I would like every record printed again, exactly as shown.

> Provided information:
--*--

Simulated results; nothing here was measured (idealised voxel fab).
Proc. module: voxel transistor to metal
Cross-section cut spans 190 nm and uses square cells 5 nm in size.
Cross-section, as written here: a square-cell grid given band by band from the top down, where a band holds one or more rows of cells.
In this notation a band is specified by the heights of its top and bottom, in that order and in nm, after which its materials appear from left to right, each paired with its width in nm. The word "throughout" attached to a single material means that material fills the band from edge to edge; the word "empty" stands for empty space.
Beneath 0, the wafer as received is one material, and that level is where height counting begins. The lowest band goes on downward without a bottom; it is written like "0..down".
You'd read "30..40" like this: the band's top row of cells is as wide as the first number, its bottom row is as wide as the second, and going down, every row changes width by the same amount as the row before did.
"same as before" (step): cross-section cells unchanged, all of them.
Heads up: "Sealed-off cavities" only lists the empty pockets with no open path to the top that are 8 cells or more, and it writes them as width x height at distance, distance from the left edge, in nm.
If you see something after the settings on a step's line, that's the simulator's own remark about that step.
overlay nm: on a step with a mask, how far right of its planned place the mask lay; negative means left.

--*--

> Written answer:
Simulated results; nothing here was measured (idealised voxel fab).
Proc. module: voxel transistor to metal
Cross-section cut spans 190 nm and uses square cells 5 nm in size.
Cross-section, as written here: a square-cell grid given band by band from the top down, where a band holds one or more rows of cells.
In this notation a band is specified by the heights of its top and bottom, in that order and in nm, after which its materials appear from left to right, each paired with its width in nm. The word "throughout" attached to a single material means that material fills the band from edge to edge; the word "empty" stands for empty space.
Beneath 0, the wafer as received is one material, and that level is where height counting begins. The lowest band goes on downward without a bottom; it is written like "0..down".
You'd read "30..40" like this: the band's top row of cells is as wide as the first number, its bottom row is as wide as the second, and going down, every row changes width by the same amount as the row before did.
"same as before" (step): cross-section cells unchanged, all of them.
Heads up: "Sealed-off cavities" only lists the empty pockets with no open path to the top that are 8 cells or more, and it writes them as width x height at distance, distance from the left edge, in nm.
If you see something after the settings on a step's line, that's the simulator's own remark about that step.
overlay nm: on a step with a mask, how far right of its planned place the mask lay; negative means left.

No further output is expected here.